> _LISTED ENTRIES_:
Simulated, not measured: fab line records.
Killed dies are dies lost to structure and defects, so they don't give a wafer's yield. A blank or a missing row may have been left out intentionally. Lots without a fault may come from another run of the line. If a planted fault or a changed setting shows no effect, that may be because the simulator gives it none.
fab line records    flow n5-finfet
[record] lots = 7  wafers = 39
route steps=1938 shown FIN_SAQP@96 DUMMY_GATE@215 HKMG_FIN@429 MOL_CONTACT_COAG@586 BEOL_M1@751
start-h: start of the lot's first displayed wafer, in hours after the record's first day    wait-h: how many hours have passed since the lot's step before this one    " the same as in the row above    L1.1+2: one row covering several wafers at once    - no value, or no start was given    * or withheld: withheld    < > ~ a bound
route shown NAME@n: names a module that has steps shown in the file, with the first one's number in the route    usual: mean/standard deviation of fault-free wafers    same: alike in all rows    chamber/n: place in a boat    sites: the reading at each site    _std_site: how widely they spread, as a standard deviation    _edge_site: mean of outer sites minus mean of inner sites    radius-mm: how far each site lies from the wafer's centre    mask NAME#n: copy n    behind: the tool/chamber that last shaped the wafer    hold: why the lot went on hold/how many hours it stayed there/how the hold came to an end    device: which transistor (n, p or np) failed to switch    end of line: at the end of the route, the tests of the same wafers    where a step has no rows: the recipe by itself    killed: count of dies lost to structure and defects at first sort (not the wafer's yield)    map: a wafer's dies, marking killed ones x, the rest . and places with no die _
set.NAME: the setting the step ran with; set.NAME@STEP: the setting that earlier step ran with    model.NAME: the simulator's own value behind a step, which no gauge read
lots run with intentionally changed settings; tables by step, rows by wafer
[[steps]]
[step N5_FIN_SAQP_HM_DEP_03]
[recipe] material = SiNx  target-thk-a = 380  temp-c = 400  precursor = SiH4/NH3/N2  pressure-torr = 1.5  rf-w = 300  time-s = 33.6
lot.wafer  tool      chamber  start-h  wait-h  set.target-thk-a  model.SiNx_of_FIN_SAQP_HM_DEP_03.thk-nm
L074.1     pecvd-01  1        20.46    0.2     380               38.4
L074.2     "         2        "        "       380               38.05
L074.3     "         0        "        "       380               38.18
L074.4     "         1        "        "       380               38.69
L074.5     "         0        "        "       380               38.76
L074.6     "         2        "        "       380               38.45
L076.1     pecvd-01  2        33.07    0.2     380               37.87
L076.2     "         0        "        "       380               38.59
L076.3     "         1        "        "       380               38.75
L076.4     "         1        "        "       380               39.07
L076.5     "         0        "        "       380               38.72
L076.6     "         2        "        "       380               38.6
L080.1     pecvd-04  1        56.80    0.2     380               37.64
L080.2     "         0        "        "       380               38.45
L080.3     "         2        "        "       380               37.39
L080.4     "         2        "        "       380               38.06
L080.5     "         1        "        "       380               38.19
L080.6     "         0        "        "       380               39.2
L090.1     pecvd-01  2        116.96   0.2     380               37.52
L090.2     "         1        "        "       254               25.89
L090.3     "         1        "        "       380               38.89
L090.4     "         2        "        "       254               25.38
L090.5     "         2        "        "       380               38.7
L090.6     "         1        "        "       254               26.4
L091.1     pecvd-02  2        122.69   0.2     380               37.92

> _WORK ORDER_: Copy, please, every line from the start of the entries down to the line that holds "[record] lots = 7", with both of those lines included and no others.

> _ANSWER SECTION_:
Simulated, not measured: fab line records.
Killed dies are dies lost to structure and defects, so they don't give a wafer's yield. A blank or a missing row may have been left out intentionally. Lots without a fault may come from another run of the line. If a planted fault or a changed setting shows no effect, that may be because the simulator gives it none.
fab line records    flow n5-finfet
[record] lots = 7  wafers = 39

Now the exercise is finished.